**ENTRIES SUPPLIED**
[Start of Attachment]

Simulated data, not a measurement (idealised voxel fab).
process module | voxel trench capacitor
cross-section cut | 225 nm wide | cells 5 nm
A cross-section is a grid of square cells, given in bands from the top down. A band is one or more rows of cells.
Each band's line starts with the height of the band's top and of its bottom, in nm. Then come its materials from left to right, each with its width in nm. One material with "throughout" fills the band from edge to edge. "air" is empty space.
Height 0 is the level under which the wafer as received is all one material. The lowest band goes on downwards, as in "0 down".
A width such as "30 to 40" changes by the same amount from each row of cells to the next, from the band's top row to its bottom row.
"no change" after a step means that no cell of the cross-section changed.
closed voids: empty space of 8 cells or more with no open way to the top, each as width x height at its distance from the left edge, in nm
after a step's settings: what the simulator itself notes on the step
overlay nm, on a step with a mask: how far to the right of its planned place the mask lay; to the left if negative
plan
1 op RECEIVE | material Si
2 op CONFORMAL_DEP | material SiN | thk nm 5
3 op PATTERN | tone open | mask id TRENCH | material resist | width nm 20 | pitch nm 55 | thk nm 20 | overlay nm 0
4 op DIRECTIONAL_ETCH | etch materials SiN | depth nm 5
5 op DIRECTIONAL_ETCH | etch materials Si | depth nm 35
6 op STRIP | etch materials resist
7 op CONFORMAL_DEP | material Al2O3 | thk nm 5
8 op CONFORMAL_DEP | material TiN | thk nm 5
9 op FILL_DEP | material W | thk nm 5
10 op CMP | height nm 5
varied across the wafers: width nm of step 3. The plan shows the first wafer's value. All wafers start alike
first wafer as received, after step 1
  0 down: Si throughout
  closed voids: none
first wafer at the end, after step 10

[End of Attachment]

**ASSIGNMENT**
What's needed is every entry, returned word for word.

**TASK OUTPUT**
Simulated data, not a measurement (idealised voxel fab).
process module | voxel trench capacitor
cross-section cut | 225 nm wide | cells 5 nm
A cross-section is a grid of square cells, given in bands from the top down. A band is one or more rows of cells.
Each band's line starts with the height of the band's top and of its bottom, in nm. Then come its materials from left to right, each with its width in nm. One material with "throughout" fills the band from edge to edge. "air" is empty space.
Height 0 is the level under which the wafer as received is all one material. The lowest band goes on downwards, as in "0 down".
A width such as "30 to 40" changes by the same amount from each row of cells to the next, from the band's top row to its bottom row.
"no change" after a step means that no cell of the cross-section changed.
closed voids: empty space of 8 cells or more with no open way to the top, each as width x height at its distance from the left edge, in nm
after a step's settings: what the simulator itself notes on the step
overlay nm, on a step with a mask: how far to the right of its planned place the mask lay; to the left if negative
plan
1 op RECEIVE | material Si
2 op CONFORMAL_DEP | material SiN | thk nm 5
3 op PATTERN | tone open | mask id TRENCH | material resist | width nm 20 | pitch nm 55 | thk nm 20 | overlay nm 0
4 op DIRECTIONAL_ETCH | etch materials SiN | depth nm 5
5 op DIRECTIONAL_ETCH | etch materials Si | depth nm 35
6 op STRIP | etch materials resist
7 op CONFORMAL_DEP | material Al2O3 | thk nm 5
8 op CONFORMAL_DEP | material TiN | thk nm 5
9 op FILL_DEP | material W | thk nm 5
10 op CMP | height nm 5
varied across the wafers: width nm of step 3. The plan shows the first wafer's value. All wafers start alike
first wafer as received, after step 1
  0 down: Si throughout
  closed voids: none
first wafer at the end, after step 10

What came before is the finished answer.